[Entries shown]
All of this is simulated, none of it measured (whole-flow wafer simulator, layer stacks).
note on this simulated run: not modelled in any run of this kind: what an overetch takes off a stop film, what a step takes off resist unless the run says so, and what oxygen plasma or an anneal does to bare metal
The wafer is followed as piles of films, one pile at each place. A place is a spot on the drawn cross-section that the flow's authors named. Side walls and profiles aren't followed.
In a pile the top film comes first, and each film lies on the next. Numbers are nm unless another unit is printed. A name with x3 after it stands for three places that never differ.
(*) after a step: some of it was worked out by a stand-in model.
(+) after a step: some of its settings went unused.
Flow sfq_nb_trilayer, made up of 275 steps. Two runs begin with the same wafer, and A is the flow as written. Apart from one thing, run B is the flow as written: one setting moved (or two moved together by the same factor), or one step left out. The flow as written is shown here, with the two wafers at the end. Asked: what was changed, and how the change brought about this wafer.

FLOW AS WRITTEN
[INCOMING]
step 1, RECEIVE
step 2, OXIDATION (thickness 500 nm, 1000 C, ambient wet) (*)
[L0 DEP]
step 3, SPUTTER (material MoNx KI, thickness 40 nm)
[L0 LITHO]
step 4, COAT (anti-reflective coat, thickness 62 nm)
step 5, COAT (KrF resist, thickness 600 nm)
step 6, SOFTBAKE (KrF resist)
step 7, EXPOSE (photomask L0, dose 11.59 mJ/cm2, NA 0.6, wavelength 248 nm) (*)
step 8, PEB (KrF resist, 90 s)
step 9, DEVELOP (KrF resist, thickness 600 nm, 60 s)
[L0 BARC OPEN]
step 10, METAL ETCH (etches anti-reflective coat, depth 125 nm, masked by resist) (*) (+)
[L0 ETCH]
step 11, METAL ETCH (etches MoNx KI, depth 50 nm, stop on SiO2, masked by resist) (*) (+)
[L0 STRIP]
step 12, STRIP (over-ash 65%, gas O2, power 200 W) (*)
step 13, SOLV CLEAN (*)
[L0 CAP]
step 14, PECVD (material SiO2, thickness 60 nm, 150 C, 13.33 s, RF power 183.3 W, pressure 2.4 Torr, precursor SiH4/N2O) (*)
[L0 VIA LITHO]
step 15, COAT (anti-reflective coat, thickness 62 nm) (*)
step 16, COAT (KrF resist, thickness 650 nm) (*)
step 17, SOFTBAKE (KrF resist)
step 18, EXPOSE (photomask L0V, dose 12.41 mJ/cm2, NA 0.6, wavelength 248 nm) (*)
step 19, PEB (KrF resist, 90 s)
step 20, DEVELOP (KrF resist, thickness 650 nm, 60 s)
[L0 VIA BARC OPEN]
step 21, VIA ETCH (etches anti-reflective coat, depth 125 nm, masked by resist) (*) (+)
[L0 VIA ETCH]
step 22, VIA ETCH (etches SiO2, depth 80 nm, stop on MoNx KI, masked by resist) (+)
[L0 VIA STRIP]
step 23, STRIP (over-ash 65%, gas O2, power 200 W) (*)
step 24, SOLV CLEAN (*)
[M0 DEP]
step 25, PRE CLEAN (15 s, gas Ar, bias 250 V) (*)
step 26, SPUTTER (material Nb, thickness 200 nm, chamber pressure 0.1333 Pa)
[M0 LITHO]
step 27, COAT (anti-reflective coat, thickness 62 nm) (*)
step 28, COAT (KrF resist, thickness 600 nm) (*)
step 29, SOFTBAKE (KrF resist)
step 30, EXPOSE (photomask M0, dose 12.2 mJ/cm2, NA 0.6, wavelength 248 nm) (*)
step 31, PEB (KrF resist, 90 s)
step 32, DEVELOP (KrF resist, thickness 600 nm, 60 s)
[/Entries shown]

Send back exactly, with nothing added, the lines from the first line of the material above through the line holding "(+) after a"; both ends are included.

All of this is simulated, none of it measured (whole-flow wafer simulator, layer stacks).
note on this simulated run: not modelled in any run of this kind: what an overetch takes off a stop film, what a step takes off resist unless the run says so, and what oxygen plasma or an anneal does to bare metal
The wafer is followed as piles of films, one pile at each place. A place is a spot on the drawn cross-section that the flow's authors named. Side walls and profiles aren't followed.
In a pile the top film comes first, and each film lies on the next. Numbers are nm unless another unit is printed. A name with x3 after it stands for three places that never differ.
(*) after a step: some of it was worked out by a stand-in model.
(+) after a step: some of its settings went unused.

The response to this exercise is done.